BEGIN
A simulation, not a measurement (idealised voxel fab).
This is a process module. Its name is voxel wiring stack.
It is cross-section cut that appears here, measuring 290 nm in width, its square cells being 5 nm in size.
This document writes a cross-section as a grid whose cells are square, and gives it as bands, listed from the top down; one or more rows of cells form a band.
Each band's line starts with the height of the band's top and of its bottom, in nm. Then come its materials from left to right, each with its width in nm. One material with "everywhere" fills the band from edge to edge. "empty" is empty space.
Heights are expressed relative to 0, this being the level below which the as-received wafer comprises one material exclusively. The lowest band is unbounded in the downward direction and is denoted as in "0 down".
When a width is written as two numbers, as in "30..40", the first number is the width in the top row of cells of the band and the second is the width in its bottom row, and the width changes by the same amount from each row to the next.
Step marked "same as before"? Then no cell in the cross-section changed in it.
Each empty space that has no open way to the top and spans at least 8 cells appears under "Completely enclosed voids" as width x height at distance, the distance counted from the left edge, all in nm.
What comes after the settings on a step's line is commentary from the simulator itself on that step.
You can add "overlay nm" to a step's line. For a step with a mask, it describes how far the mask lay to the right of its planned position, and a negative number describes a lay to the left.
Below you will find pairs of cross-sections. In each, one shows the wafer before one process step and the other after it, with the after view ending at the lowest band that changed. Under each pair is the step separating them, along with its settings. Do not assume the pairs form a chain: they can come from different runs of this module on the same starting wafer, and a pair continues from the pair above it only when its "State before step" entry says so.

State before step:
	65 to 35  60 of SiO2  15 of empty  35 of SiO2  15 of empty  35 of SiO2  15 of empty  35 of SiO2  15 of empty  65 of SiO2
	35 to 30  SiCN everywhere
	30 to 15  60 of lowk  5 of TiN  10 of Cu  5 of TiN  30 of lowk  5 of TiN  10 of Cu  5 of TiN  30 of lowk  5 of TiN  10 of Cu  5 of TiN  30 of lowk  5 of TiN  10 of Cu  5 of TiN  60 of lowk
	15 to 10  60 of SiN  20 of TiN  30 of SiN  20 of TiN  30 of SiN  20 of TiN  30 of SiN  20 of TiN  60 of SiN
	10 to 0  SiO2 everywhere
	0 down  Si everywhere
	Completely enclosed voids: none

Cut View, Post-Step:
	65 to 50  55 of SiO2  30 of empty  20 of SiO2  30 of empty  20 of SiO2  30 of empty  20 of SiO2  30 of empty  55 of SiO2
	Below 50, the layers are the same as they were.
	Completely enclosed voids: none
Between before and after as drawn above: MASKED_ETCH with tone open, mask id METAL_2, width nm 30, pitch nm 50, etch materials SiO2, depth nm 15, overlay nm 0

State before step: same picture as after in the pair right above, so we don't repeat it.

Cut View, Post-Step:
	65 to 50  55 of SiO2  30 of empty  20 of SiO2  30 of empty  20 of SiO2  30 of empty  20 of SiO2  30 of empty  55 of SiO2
END

From the opening line of the data above, please print each line as written up to and including the line that contains "Heights are expressed", and nothing more.

A simulation, not a measurement (idealised voxel fab).
This is a process module. Its name is voxel wiring stack.
It is cross-section cut that appears here, measuring 290 nm in width, its square cells being 5 nm in size.
This document writes a cross-section as a grid whose cells are square, and gives it as bands, listed from the top down; one or more rows of cells form a band.
Each band's line starts with the height of the band's top and of its bottom, in nm. Then come its materials from left to right, each with its width in nm. One material with "everywhere" fills the band from edge to edge. "empty" is empty space.
Heights are expressed relative to 0, this being the level below which the as-received wafer comprises one material exclusively. The lowest band is unbounded in the downward direction and is denoted as in "0 down".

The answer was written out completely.